Assignment: First find the line with "Authors: We now" in the entries below, then set down exactly every line through the line with "Exercise. Let depth", that line included.

Data extract:
=-=-=

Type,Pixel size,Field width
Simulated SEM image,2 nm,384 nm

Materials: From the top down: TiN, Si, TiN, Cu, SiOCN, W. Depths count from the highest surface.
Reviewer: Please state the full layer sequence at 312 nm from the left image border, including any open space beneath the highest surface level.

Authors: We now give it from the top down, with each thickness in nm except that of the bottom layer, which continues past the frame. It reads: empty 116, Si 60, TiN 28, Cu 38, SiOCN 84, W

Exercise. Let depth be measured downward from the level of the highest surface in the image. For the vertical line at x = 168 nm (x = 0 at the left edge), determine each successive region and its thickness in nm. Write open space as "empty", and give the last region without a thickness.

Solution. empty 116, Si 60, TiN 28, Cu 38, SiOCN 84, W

=-=-=

Response area:
Authors: We now give it from the top down, with each thickness in nm except that of the bottom layer, which continues past the frame. It reads: empty 116, Si 60, TiN 28, Cu 38, SiOCN 84, W

Exercise. Let depth be measured downward from the level of the highest surface in the image. For the vertical line at x = 168 nm (x = 0 at the left edge), determine each successive region and its thickness in nm. Write open space as "empty", and give the last region without a thickness.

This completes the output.